Of all the lines below, output only those starting at the one with "16 COAT: KrF resist, thickness 650 nm (*)" and ending at the one with "[L0 VIA BARC OPEN]", both ends included, exactly as written.

---+---
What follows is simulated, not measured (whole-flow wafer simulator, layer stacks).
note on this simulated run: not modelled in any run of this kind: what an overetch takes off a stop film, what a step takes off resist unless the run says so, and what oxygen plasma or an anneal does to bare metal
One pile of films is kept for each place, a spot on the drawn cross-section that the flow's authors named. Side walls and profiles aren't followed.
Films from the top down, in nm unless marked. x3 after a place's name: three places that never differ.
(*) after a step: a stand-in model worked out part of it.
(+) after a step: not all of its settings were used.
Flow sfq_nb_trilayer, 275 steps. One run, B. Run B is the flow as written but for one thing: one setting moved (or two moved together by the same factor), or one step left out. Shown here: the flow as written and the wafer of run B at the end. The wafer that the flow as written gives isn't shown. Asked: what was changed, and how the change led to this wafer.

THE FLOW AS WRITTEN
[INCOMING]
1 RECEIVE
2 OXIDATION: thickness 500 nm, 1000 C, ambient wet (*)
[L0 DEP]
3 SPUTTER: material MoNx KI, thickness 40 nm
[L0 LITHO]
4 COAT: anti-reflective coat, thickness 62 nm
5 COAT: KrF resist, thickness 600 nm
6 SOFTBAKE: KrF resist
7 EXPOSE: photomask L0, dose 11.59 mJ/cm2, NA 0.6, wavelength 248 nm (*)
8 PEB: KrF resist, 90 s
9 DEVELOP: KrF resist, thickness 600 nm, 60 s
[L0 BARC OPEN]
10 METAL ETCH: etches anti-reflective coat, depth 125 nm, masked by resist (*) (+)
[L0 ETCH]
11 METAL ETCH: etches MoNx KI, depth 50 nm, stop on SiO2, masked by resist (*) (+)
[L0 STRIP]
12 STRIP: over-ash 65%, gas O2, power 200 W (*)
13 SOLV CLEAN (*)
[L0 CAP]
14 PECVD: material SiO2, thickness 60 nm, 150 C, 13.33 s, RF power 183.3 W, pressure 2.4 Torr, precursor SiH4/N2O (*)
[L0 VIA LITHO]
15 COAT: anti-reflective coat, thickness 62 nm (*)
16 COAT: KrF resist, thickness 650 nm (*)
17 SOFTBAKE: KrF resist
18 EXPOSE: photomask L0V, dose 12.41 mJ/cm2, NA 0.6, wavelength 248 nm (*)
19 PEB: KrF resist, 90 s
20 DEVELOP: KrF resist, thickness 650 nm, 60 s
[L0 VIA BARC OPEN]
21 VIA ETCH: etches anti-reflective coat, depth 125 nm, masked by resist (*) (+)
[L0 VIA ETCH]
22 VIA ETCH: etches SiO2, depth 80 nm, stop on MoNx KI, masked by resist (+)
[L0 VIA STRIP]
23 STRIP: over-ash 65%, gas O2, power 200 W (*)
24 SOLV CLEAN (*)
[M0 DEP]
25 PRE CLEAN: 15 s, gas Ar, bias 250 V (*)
---+---

(EXERCISE RESULT)
16 COAT: KrF resist, thickness 650 nm (*)
17 SOFTBAKE: KrF resist
18 EXPOSE: photomask L0V, dose 12.41 mJ/cm2, NA 0.6, wavelength 248 nm (*)
19 PEB: KrF resist, 90 s
20 DEVELOP: KrF resist, thickness 650 nm, 60 s
[L0 VIA BARC OPEN]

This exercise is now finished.